> Provided data:
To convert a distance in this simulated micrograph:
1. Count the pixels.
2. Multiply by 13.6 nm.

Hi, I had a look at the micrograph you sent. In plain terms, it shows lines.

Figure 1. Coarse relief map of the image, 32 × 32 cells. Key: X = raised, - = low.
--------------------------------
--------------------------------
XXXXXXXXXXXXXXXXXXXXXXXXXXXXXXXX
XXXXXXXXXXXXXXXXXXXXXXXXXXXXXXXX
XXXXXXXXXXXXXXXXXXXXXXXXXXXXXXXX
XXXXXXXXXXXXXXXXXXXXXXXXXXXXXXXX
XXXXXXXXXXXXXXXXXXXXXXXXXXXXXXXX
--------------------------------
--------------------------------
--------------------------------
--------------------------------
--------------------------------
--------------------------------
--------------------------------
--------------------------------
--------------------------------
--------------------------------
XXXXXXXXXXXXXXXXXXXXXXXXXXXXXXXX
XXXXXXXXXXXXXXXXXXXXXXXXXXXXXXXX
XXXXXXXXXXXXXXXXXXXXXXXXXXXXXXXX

> Required action:
Retype the records above exactly, from their first line through the line that contains "Hi, I had a", and stop there.

> Response area:
To convert a distance in this simulated micrograph:
1. Count the pixels.
2. Multiply by 13.6 nm.

Hi, I had a look at the micrograph you sent. In plain terms, it shows lines.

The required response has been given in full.